The whole listing is to be set down again without alteration.

─── INPUT DATA

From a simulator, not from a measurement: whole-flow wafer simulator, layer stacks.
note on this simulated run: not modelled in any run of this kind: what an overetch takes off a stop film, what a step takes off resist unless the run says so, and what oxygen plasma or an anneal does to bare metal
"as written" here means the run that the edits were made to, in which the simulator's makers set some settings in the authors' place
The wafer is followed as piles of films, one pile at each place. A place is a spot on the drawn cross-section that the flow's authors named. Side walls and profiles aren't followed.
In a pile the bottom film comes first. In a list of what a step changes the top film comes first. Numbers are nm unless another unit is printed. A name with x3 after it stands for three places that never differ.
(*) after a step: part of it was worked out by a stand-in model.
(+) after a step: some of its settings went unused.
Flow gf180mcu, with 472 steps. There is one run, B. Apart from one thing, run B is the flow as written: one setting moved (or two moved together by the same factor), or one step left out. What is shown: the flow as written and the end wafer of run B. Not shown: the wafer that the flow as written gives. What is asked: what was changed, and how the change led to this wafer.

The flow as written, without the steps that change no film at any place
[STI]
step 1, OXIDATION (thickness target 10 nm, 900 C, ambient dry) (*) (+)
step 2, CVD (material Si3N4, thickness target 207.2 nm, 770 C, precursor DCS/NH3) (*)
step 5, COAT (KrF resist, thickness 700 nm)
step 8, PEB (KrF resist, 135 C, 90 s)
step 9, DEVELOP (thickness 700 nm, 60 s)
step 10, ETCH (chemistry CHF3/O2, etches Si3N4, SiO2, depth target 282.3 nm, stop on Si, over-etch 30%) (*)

──────

**ANSWER SECTION:**
From a simulator, not from a measurement: whole-flow wafer simulator, layer stacks.
note on this simulated run: not modelled in any run of this kind: what an overetch takes off a stop film, what a step takes off resist unless the run says so, and what oxygen plasma or an anneal does to bare metal
"as written" here means the run that the edits were made to, in which the simulator's makers set some settings in the authors' place
The wafer is followed as piles of films, one pile at each place. A place is a spot on the drawn cross-section that the flow's authors named. Side walls and profiles aren't followed.
In a pile the bottom film comes first. In a list of what a step changes the top film comes first. Numbers are nm unless another unit is printed. A name with x3 after it stands for three places that never differ.
(*) after a step: part of it was worked out by a stand-in model.
(+) after a step: some of its settings went unused.
Flow gf180mcu, with 472 steps. There is one run, B. Apart from one thing, run B is the flow as written: one setting moved (or two moved together by the same factor), or one step left out. What is shown: the flow as written and the end wafer of run B. Not shown: the wafer that the flow as written gives. What is asked: what was changed, and how the change led to this wafer.

The flow as written, without the steps that change no film at any place
[STI]
step 1, OXIDATION (thickness target 10 nm, 900 C, ambient dry) (*) (+)
step 2, CVD (material Si3N4, thickness target 207.2 nm, 770 C, precursor DCS/NH3) (*)
step 5, COAT (KrF resist, thickness 700 nm)
step 8, PEB (KrF resist, 135 C, 90 s)
step 9, DEVELOP (thickness 700 nm, 60 s)
step 10, ETCH (chemistry CHF3/O2, etches Si3N4, SiO2, depth target 282.3 nm, stop on Si, over-etch 30%) (*)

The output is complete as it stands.